◆ Assigned task: Read the data and repeat it in full, exactly.

◆ Information shown:
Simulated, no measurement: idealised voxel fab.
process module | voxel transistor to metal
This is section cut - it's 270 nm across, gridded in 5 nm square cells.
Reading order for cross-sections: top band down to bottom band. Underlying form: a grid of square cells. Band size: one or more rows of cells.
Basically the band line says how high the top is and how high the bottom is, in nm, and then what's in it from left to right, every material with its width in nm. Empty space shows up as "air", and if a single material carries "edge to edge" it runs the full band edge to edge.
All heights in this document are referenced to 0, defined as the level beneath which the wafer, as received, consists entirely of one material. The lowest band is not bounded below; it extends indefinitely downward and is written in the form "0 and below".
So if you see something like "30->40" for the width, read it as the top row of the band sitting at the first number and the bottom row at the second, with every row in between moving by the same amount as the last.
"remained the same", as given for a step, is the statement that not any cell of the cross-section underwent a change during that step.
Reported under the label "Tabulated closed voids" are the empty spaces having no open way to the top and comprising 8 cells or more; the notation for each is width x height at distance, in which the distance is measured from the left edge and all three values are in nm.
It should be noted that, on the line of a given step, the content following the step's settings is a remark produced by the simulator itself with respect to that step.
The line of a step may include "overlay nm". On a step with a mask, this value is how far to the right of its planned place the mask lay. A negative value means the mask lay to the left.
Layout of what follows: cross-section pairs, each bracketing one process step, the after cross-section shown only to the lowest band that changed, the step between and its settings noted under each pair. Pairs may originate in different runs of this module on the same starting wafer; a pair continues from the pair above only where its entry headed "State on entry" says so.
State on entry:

◆ Exercise answer:
Simulated, no measurement: idealised voxel fab.
process module | voxel transistor to metal
This is section cut - it's 270 nm across, gridded in 5 nm square cells.
Reading order for cross-sections: top band down to bottom band. Underlying form: a grid of square cells. Band size: one or more rows of cells.
Basically the band line says how high the top is and how high the bottom is, in nm, and then what's in it from left to right, every material with its width in nm. Empty space shows up as "air", and if a single material carries "edge to edge" it runs the full band edge to edge.
All heights in this document are referenced to 0, defined as the level beneath which the wafer, as received, consists entirely of one material. The lowest band is not bounded below; it extends indefinitely downward and is written in the form "0 and below".
So if you see something like "30->40" for the width, read it as the top row of the band sitting at the first number and the bottom row at the second, with every row in between moving by the same amount as the last.
"remained the same", as given for a step, is the statement that not any cell of the cross-section underwent a change during that step.
Reported under the label "Tabulated closed voids" are the empty spaces having no open way to the top and comprising 8 cells or more; the notation for each is width x height at distance, in which the distance is measured from the left edge and all three values are in nm.
It should be noted that, on the line of a given step, the content following the step's settings is a remark produced by the simulator itself with respect to that step.
The line of a step may include "overlay nm". On a step with a mask, this value is how far to the right of its planned place the mask lay. A negative value means the mask lay to the left.
Layout of what follows: cross-section pairs, each bracketing one process step, the after cross-section shown only to the lowest band that changed, the step between and its settings noted under each pair. Pairs may originate in different runs of this module on the same starting wafer; a pair continues from the pair above only where its entry headed "State on entry" says so.
State on entry:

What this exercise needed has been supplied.